Assigned task:
Below are the records; output them exactly from the first line through the line with "A cross-section is", stopping there.

#####
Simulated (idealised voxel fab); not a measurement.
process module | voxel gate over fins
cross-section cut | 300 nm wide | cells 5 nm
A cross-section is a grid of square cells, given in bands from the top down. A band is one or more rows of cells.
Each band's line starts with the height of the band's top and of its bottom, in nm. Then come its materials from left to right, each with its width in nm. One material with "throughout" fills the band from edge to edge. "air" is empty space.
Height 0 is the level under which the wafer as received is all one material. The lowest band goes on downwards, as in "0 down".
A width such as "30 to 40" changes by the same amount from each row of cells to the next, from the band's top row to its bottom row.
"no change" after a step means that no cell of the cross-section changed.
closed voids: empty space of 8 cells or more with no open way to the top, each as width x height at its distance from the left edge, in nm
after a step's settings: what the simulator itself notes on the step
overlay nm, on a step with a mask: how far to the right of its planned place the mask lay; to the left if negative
#####

Exercise result:
Simulated (idealised voxel fab); not a measurement.
process module | voxel gate over fins
cross-section cut | 300 nm wide | cells 5 nm
A cross-section is a grid of square cells, given in bands from the top down. A band is one or more rows of cells.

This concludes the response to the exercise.